*** Data section ***

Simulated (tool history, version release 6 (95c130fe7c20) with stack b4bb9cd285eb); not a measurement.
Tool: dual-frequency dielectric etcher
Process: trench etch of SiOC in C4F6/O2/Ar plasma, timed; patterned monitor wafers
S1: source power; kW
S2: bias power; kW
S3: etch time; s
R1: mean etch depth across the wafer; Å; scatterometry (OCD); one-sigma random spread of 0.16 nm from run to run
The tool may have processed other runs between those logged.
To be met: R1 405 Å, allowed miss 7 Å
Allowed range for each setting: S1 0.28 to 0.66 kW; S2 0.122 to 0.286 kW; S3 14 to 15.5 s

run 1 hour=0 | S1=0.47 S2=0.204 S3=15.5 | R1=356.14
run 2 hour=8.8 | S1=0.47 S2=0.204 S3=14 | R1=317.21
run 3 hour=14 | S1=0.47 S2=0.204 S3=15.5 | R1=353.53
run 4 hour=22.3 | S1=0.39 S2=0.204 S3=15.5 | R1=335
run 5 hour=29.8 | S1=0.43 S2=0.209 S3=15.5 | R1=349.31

*** End of Data section ***

[Task item] Each entry shown above is to be duplicated exactly.

[Written response]
Simulated (tool history, version release 6 (95c130fe7c20) with stack b4bb9cd285eb); not a measurement.
Tool: dual-frequency dielectric etcher
Process: trench etch of SiOC in C4F6/O2/Ar plasma, timed; patterned monitor wafers
S1: source power; kW
S2: bias power; kW
S3: etch time; s
R1: mean etch depth across the wafer; Å; scatterometry (OCD); one-sigma random spread of 0.16 nm from run to run
The tool may have processed other runs between those logged.
To be met: R1 405 Å, allowed miss 7 Å
Allowed range for each setting: S1 0.28 to 0.66 kW; S2 0.122 to 0.286 kW; S3 14 to 15.5 s

run 1 hour=0 | S1=0.47 S2=0.204 S3=15.5 | R1=356.14
run 2 hour=8.8 | S1=0.47 S2=0.204 S3=14 | R1=317.21
run 3 hour=14 | S1=0.47 S2=0.204 S3=15.5 | R1=353.53
run 4 hour=22.3 | S1=0.39 S2=0.204 S3=15.5 | R1=335
run 5 hour=29.8 | S1=0.43 S2=0.209 S3=15.5 | R1=349.31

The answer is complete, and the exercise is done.